* [DATASET ENTRIES]
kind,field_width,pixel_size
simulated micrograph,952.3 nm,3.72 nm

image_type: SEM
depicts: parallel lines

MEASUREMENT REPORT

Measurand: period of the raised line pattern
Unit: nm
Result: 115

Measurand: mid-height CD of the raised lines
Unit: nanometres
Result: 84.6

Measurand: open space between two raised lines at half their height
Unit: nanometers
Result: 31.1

* [ASSIGNMENT] Beginning with the very first line of the records above, please retype each line through the one that has "Unit: nanometers", and add nothing.

* [REPLY]
kind,field_width,pixel_size
simulated micrograph,952.3 nm,3.72 nm

image_type: SEM
depicts: parallel lines

MEASUREMENT REPORT

Measurand: period of the raised line pattern
Unit: nm
Result: 115

Measurand: mid-height CD of the raised lines
Unit: nanometres
Result: 84.6

Measurand: open space between two raised lines at half their height
Unit: nanometers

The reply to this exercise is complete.